----- Material supplied
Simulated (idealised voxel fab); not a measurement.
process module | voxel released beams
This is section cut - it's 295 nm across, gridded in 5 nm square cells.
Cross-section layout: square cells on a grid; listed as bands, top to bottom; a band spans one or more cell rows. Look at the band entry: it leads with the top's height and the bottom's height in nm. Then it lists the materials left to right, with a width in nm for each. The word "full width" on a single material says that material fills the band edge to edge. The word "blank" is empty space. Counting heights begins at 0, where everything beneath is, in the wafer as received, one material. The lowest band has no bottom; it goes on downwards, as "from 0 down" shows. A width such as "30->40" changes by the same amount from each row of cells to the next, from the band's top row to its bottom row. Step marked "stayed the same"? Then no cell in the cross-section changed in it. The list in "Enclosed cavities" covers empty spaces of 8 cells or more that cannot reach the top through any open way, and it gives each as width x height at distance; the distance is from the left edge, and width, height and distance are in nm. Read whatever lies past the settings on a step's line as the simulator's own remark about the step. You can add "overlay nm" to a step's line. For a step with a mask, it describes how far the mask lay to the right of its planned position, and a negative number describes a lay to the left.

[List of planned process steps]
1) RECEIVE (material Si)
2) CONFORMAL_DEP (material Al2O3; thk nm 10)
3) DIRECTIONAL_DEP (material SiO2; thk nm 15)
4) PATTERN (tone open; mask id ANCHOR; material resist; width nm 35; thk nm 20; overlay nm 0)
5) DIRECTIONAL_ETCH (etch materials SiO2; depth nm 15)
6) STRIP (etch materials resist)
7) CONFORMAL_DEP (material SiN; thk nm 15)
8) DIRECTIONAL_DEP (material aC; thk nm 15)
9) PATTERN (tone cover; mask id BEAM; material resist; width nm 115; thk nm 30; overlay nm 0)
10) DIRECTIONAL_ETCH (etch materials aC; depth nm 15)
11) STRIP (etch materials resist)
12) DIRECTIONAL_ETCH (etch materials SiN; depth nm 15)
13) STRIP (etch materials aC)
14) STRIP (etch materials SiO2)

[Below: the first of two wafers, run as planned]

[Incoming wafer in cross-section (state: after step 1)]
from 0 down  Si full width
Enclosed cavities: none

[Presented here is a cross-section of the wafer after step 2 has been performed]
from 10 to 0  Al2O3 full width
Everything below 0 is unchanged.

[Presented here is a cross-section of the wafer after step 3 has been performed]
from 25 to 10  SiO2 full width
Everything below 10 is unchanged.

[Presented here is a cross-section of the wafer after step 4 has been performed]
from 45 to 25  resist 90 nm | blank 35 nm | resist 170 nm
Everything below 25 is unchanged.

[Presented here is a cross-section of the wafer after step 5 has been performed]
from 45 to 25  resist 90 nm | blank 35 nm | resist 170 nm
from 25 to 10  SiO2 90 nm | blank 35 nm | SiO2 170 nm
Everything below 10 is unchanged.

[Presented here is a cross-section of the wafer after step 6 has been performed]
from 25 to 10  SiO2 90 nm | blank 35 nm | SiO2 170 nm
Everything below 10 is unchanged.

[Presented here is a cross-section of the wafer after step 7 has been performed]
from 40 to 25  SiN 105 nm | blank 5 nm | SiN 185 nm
----------

▶ _Assigned task_
Please return the lines above that run from the line containing "from 10 to 0" to the line containing "[Presented here is a cross-section of the wafer after step 4", inclusive, exactly and with no other lines.

▶ _Exercise result_
from 10 to 0  Al2O3 full width
Everything below 0 is unchanged.

[Presented here is a cross-section of the wafer after step 3 has been performed]
from 25 to 10  SiO2 full width
Everything below 10 is unchanged.

[Presented here is a cross-section of the wafer after step 4 has been performed]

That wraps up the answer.